DATA LISTING -
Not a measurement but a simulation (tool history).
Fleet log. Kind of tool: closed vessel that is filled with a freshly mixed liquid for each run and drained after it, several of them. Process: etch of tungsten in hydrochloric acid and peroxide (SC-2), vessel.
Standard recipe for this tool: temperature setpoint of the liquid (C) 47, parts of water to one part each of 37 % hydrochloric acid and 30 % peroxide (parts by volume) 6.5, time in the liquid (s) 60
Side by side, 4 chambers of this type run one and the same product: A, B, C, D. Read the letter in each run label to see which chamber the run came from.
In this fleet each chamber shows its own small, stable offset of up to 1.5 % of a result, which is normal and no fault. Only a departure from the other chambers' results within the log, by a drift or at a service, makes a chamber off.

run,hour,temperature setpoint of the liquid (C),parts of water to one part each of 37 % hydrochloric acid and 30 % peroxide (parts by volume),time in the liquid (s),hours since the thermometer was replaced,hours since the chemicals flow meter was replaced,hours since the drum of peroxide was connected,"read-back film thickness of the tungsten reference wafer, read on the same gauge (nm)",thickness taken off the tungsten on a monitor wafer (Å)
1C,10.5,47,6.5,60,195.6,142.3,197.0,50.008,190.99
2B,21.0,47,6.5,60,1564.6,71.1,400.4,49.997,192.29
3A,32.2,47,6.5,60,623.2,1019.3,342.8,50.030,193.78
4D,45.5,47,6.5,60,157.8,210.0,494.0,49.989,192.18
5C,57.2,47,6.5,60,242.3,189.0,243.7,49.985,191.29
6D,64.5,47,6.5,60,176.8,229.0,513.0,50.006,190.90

WORK ORDER - Take the entries above and transcribe them exactly as they stand.

RESULT -
Not a measurement but a simulation (tool history).
Fleet log. Kind of tool: closed vessel that is filled with a freshly mixed liquid for each run and drained after it, several of them. Process: etch of tungsten in hydrochloric acid and peroxide (SC-2), vessel.
Standard recipe for this tool: temperature setpoint of the liquid (C) 47, parts of water to one part each of 37 % hydrochloric acid and 30 % peroxide (parts by volume) 6.5, time in the liquid (s) 60
Side by side, 4 chambers of this type run one and the same product: A, B, C, D. Read the letter in each run label to see which chamber the run came from.
In this fleet each chamber shows its own small, stable offset of up to 1.5 % of a result, which is normal and no fault. Only a departure from the other chambers' results within the log, by a drift or at a service, makes a chamber off.

run,hour,temperature setpoint of the liquid (C),parts of water to one part each of 37 % hydrochloric acid and 30 % peroxide (parts by volume),time in the liquid (s),hours since the thermometer was replaced,hours since the chemicals flow meter was replaced,hours since the drum of peroxide was connected,"read-back film thickness of the tungsten reference wafer, read on the same gauge (nm)",thickness taken off the tungsten on a monitor wafer (Å)
1C,10.5,47,6.5,60,195.6,142.3,197.0,50.008,190.99
2B,21.0,47,6.5,60,1564.6,71.1,400.4,49.997,192.29
3A,32.2,47,6.5,60,623.2,1019.3,342.8,50.030,193.78
4D,45.5,47,6.5,60,157.8,210.0,494.0,49.989,192.18
5C,57.2,47,6.5,60,242.3,189.0,243.7,49.985,191.29
6D,64.5,47,6.5,60,176.8,229.0,513.0,50.006,190.90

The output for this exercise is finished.